» **Data excerpts**:
--

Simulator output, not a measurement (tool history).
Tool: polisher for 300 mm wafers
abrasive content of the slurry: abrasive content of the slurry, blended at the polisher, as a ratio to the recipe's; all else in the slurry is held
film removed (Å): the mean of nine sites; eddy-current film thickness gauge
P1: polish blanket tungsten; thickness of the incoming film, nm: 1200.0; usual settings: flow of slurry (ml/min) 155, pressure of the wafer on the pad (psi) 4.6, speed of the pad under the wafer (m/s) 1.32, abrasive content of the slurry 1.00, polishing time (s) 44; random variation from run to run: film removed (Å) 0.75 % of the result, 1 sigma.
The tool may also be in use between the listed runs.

--

» **Requirement**: From the first record to the last, print each one exactly.

» **Answer space**:
Simulator output, not a measurement (tool history).
Tool: polisher for 300 mm wafers
abrasive content of the slurry: abrasive content of the slurry, blended at the polisher, as a ratio to the recipe's; all else in the slurry is held
film removed (Å): the mean of nine sites; eddy-current film thickness gauge
P1: polish blanket tungsten; thickness of the incoming film, nm: 1200.0; usual settings: flow of slurry (ml/min) 155, pressure of the wafer on the pad (psi) 4.6, speed of the pad under the wafer (m/s) 1.32, abrasive content of the slurry 1.00, polishing time (s) 44; random variation from run to run: film removed (Å) 0.75 % of the result, 1 sigma.
The tool may also be in use between the listed runs.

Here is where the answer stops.